________________________
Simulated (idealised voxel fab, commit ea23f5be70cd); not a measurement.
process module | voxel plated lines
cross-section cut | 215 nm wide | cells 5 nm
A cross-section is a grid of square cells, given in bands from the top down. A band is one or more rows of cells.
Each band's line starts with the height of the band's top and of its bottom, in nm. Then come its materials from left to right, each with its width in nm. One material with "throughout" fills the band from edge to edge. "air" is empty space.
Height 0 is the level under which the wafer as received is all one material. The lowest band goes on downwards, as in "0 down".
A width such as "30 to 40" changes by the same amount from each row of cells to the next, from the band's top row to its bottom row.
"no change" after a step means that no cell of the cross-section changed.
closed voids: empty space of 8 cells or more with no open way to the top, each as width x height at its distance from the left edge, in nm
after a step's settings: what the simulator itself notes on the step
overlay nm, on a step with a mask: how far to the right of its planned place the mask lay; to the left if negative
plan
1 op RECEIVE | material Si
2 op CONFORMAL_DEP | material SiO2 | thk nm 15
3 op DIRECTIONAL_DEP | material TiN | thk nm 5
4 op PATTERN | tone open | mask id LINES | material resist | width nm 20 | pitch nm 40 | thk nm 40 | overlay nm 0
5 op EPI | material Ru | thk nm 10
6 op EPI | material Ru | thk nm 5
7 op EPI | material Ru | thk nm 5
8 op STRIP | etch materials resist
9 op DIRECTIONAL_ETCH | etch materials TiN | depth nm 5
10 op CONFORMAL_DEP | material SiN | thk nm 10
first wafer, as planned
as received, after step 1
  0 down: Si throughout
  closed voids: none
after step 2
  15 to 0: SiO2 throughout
________________________

> **REQUIREMENT**:
Quote the material exactly, leaving nothing out.

> **TASK SOLUTION**:
Simulated (idealised voxel fab, commit ea23f5be70cd); not a measurement.
process module | voxel plated lines
cross-section cut | 215 nm wide | cells 5 nm
A cross-section is a grid of square cells, given in bands from the top down. A band is one or more rows of cells.
Each band's line starts with the height of the band's top and of its bottom, in nm. Then come its materials from left to right, each with its width in nm. One material with "throughout" fills the band from edge to edge. "air" is empty space.
Height 0 is the level under which the wafer as received is all one material. The lowest band goes on downwards, as in "0 down".
A width such as "30 to 40" changes by the same amount from each row of cells to the next, from the band's top row to its bottom row.
"no change" after a step means that no cell of the cross-section changed.
closed voids: empty space of 8 cells or more with no open way to the top, each as width x height at its distance from the left edge, in nm
after a step's settings: what the simulator itself notes on the step
overlay nm, on a step with a mask: how far to the right of its planned place the mask lay; to the left if negative
plan
1 op RECEIVE | material Si
2 op CONFORMAL_DEP | material SiO2 | thk nm 15
3 op DIRECTIONAL_DEP | material TiN | thk nm 5
4 op PATTERN | tone open | mask id LINES | material resist | width nm 20 | pitch nm 40 | thk nm 40 | overlay nm 0
5 op EPI | material Ru | thk nm 10
6 op EPI | material Ru | thk nm 5
7 op EPI | material Ru | thk nm 5
8 op STRIP | etch materials resist
9 op DIRECTIONAL_ETCH | etch materials TiN | depth nm 5
10 op CONFORMAL_DEP | material SiN | thk nm 10
first wafer, as planned
as received, after step 1
  0 down: Si throughout
  closed voids: none
after step 2
  15 to 0: SiO2 throughout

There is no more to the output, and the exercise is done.